» Activity:
Nothing but the data itself, reproduced exactly, is the expected answer.

» Given entries:
= Beginning of Section =

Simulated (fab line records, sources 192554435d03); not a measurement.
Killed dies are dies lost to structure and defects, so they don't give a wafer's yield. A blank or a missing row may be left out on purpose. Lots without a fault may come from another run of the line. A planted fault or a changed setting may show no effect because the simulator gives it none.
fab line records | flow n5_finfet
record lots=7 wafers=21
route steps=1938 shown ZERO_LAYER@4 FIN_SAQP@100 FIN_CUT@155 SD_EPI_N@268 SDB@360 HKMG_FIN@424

= End of Section =

» Written reply:
Simulated (fab line records, sources 192554435d03); not a measurement.
Killed dies are dies lost to structure and defects, so they don't give a wafer's yield. A blank or a missing row may be left out on purpose. Lots without a fault may come from another run of the line. A planted fault or a changed setting may show no effect because the simulator gives it none.
fab line records | flow n5_finfet
record lots=7 wafers=21
route steps=1938 shown ZERO_LAYER@4 FIN_SAQP@100 FIN_CUT@155 SD_EPI_N@268 SDB@360 HKMG_FIN@424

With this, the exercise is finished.